(Available data)
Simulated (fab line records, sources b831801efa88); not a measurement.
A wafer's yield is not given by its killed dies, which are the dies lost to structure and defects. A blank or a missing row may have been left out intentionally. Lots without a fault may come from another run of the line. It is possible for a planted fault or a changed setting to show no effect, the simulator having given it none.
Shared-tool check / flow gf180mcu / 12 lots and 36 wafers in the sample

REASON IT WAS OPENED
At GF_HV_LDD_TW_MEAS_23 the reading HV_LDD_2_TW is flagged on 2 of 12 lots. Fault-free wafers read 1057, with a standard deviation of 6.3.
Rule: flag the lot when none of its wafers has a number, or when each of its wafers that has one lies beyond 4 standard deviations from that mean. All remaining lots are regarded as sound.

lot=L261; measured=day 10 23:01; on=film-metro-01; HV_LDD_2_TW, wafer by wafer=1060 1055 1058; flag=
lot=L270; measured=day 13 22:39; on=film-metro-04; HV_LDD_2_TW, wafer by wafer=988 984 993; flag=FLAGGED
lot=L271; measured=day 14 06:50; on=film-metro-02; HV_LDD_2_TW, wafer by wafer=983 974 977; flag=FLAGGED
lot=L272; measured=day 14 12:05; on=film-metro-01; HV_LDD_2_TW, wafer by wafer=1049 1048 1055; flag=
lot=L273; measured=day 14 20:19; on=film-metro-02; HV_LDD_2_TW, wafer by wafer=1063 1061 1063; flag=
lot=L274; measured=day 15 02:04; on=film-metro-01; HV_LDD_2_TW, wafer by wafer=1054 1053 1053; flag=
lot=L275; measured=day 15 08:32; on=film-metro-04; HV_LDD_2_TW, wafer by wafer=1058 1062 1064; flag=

(Action item) Will you return exactly the lines above from the one with "REASON IT WAS OPENED" down to the one with "lot=L274; measured=day 15", counting both as part of the range?

(Exercise solution)
REASON IT WAS OPENED
At GF_HV_LDD_TW_MEAS_23 the reading HV_LDD_2_TW is flagged on 2 of 12 lots. Fault-free wafers read 1057, with a standard deviation of 6.3.
Rule: flag the lot when none of its wafers has a number, or when each of its wafers that has one lies beyond 4 standard deviations from that mean. All remaining lots are regarded as sound.

lot=L261; measured=day 10 23:01; on=film-metro-01; HV_LDD_2_TW, wafer by wafer=1060 1055 1058; flag=
lot=L270; measured=day 13 22:39; on=film-metro-04; HV_LDD_2_TW, wafer by wafer=988 984 993; flag=FLAGGED
lot=L271; measured=day 14 06:50; on=film-metro-02; HV_LDD_2_TW, wafer by wafer=983 974 977; flag=FLAGGED
lot=L272; measured=day 14 12:05; on=film-metro-01; HV_LDD_2_TW, wafer by wafer=1049 1048 1055; flag=
lot=L273; measured=day 14 20:19; on=film-metro-02; HV_LDD_2_TW, wafer by wafer=1063 1061 1063; flag=
lot=L274; measured=day 15 02:04; on=film-metro-01; HV_LDD_2_TW, wafer by wafer=1054 1053 1053; flag=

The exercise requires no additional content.